▶ _WORK ORDER_
Give the data again exactly, stopping after the "5) MASKED_ETCH [tone" line.

======== ENTRIES SUPPLIED ========

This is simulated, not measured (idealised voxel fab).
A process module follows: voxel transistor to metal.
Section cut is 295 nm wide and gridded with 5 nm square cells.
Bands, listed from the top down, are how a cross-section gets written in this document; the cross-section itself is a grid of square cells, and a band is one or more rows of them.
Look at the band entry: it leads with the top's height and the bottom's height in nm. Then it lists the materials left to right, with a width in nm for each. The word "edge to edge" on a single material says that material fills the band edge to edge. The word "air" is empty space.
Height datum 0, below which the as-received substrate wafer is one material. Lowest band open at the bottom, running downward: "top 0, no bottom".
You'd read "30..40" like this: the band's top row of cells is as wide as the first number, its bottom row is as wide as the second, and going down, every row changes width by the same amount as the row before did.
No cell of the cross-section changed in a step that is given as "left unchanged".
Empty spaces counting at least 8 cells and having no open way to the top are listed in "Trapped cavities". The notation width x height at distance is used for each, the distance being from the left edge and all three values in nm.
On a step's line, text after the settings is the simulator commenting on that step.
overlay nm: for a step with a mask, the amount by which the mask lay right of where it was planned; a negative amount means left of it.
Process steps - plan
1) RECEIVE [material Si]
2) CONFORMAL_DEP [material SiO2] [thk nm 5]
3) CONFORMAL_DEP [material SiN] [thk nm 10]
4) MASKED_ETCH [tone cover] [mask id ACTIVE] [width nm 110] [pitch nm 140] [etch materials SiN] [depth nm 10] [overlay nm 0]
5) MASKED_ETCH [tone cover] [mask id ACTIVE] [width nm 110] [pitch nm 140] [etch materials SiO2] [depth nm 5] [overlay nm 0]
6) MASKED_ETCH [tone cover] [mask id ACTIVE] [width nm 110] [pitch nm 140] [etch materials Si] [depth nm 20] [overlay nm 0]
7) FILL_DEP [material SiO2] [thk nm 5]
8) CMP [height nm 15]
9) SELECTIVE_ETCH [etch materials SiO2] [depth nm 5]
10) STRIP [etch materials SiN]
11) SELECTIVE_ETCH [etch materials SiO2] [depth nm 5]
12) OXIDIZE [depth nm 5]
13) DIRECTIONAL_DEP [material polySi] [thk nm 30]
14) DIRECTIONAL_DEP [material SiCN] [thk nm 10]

========

▶ _ANSWER AREA_
This is simulated, not measured (idealised voxel fab).
A process module follows: voxel transistor to metal.
Section cut is 295 nm wide and gridded with 5 nm square cells.
Bands, listed from the top down, are how a cross-section gets written in this document; the cross-section itself is a grid of square cells, and a band is one or more rows of them.
Look at the band entry: it leads with the top's height and the bottom's height in nm. Then it lists the materials left to right, with a width in nm for each. The word "edge to edge" on a single material says that material fills the band edge to edge. The word "air" is empty space.
Height datum 0, below which the as-received substrate wafer is one material. Lowest band open at the bottom, running downward: "top 0, no bottom".
You'd read "30..40" like this: the band's top row of cells is as wide as the first number, its bottom row is as wide as the second, and going down, every row changes width by the same amount as the row before did.
No cell of the cross-section changed in a step that is given as "left unchanged".
Empty spaces counting at least 8 cells and having no open way to the top are listed in "Trapped cavities". The notation width x height at distance is used for each, the distance being from the left edge and all three values in nm.
On a step's line, text after the settings is the simulator commenting on that step.
overlay nm: for a step with a mask, the amount by which the mask lay right of where it was planned; a negative amount means left of it.
Process steps - plan
1) RECEIVE [material Si]
2) CONFORMAL_DEP [material SiO2] [thk nm 5]
3) CONFORMAL_DEP [material SiN] [thk nm 10]
4) MASKED_ETCH [tone cover] [mask id ACTIVE] [width nm 110] [pitch nm 140] [etch materials SiN] [depth nm 10] [overlay nm 0]
5) MASKED_ETCH [tone cover] [mask id ACTIVE] [width nm 110] [pitch nm 140] [etch materials SiO2] [depth nm 5] [overlay nm 0]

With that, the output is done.